___ DATASET ENTRIES ___

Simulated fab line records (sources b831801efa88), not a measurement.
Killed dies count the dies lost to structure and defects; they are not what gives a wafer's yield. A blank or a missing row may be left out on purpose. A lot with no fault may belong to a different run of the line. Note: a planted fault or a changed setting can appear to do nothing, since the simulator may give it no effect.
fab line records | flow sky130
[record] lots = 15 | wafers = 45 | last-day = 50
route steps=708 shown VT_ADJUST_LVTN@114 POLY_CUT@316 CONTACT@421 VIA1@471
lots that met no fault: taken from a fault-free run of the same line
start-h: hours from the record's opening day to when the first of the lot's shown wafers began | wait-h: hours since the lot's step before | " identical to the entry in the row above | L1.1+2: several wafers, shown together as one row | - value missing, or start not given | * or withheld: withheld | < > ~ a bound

___

WORK ORDER: With the material above as the source, restate each line word for word.

EXERCISE ANSWER:
Simulated fab line records (sources b831801efa88), not a measurement.
Killed dies count the dies lost to structure and defects; they are not what gives a wafer's yield. A blank or a missing row may be left out on purpose. A lot with no fault may belong to a different run of the line. Note: a planted fault or a changed setting can appear to do nothing, since the simulator may give it no effect.
fab line records | flow sky130
[record] lots = 15 | wafers = 45 | last-day = 50
route steps=708 shown VT_ADJUST_LVTN@114 POLY_CUT@316 CONTACT@421 VIA1@471
lots that met no fault: taken from a fault-free run of the same line
start-h: hours from the record's opening day to when the first of the lot's shown wafers began | wait-h: hours since the lot's step before | " identical to the entry in the row above | L1.1+2: several wafers, shown together as one row | - value missing, or start not given | * or withheld: withheld | < > ~ a bound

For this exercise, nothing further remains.